Work order |
Write each line again exactly as it is, from the opening line of the records below through the one containing "Top, bottom (nm), then", and add nothing.

Dataset records |
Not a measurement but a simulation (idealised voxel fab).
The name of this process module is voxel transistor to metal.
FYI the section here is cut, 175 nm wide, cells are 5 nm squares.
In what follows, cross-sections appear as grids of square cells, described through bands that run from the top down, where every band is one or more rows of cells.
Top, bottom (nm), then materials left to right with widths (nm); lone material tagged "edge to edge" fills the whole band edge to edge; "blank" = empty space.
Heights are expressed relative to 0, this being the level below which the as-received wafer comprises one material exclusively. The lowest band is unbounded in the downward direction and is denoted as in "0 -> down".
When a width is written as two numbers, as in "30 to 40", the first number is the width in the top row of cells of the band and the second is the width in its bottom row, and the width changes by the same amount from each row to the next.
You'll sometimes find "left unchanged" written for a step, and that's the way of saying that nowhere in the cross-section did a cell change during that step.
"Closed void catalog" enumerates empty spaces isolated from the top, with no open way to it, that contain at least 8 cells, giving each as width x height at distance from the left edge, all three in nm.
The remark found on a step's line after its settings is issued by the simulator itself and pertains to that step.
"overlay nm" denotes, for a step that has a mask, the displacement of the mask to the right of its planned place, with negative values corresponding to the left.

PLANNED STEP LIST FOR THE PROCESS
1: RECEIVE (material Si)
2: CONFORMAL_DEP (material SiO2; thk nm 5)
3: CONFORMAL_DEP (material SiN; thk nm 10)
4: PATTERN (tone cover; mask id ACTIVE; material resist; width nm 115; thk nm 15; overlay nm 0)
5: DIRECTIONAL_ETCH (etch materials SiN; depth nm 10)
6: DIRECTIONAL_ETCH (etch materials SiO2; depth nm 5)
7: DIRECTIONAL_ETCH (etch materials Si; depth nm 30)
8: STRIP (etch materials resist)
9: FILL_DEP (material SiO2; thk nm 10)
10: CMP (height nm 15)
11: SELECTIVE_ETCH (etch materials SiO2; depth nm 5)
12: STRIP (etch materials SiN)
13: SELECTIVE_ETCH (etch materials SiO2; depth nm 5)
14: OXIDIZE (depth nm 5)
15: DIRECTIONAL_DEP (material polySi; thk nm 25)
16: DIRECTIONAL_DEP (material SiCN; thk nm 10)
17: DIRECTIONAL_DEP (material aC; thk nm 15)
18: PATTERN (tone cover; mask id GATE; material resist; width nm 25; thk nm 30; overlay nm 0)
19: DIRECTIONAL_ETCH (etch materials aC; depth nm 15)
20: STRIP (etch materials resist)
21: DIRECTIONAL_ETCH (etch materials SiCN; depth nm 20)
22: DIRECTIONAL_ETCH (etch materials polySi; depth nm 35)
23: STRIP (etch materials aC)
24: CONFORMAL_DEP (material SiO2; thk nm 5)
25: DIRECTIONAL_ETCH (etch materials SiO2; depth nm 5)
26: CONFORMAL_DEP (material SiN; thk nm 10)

Worked solution |
Not a measurement but a simulation (idealised voxel fab).
The name of this process module is voxel transistor to metal.
FYI the section here is cut, 175 nm wide, cells are 5 nm squares.
In what follows, cross-sections appear as grids of square cells, described through bands that run from the top down, where every band is one or more rows of cells.
Top, bottom (nm), then materials left to right with widths (nm); lone material tagged "edge to edge" fills the whole band edge to edge; "blank" = empty space.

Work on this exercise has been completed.